ACTIVITY ▸
Every line from the start of the listing below through the line that contains "The width of" is to be reproduced word for word.

SUPPLIED ENTRIES ▸
Start of Block

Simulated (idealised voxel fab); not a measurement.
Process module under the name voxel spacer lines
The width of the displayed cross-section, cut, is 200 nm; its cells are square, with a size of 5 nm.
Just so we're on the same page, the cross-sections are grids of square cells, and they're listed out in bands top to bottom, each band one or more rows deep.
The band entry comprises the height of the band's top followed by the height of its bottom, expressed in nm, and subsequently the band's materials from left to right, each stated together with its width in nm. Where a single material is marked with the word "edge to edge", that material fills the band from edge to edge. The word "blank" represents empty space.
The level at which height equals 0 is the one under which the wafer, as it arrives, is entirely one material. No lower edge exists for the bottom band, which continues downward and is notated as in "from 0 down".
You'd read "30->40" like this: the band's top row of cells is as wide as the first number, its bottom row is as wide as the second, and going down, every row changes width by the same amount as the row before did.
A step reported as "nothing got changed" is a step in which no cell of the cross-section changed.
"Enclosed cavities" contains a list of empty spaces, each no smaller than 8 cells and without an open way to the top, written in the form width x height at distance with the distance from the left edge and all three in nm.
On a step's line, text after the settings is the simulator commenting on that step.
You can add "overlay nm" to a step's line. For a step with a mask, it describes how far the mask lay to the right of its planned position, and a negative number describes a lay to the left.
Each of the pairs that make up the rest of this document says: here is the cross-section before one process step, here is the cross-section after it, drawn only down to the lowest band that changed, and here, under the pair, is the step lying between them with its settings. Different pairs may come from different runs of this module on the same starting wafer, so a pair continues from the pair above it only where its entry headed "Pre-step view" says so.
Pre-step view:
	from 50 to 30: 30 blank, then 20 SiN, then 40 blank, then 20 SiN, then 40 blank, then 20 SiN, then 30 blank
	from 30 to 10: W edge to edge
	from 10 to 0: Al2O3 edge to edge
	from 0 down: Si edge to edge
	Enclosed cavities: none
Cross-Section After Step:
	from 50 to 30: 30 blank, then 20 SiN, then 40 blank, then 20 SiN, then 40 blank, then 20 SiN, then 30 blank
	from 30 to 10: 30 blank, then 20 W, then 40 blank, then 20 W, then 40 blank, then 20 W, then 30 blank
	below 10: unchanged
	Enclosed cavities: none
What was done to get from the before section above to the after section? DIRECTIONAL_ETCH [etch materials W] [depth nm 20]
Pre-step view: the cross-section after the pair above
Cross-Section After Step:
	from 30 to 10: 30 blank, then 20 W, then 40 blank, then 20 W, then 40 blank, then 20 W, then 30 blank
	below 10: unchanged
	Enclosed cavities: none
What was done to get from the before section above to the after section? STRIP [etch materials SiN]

End of Block

TASK RESULT ▸
Simulated (idealised voxel fab); not a measurement.
Process module under the name voxel spacer lines
The width of the displayed cross-section, cut, is 200 nm; its cells are square, with a size of 5 nm.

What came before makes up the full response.